========================
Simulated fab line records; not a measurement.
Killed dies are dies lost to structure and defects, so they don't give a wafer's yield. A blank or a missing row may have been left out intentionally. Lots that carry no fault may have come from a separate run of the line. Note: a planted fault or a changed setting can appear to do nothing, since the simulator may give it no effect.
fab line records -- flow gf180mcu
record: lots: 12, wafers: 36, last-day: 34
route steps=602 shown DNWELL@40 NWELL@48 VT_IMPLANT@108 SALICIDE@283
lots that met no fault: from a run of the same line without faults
========================

- Work instruction: Return the whole listing above verbatim.

- Task response:
Simulated fab line records; not a measurement.
Killed dies are dies lost to structure and defects, so they don't give a wafer's yield. A blank or a missing row may have been left out intentionally. Lots that carry no fault may have come from a separate run of the line. Note: a planted fault or a changed setting can appear to do nothing, since the simulator may give it no effect.
fab line records -- flow gf180mcu
record: lots: 12, wafers: 36, last-day: 34
route steps=602 shown DNWELL@40 NWELL@48 VT_IMPLANT@108 SALICIDE@283
lots that met no fault: from a run of the same line without faults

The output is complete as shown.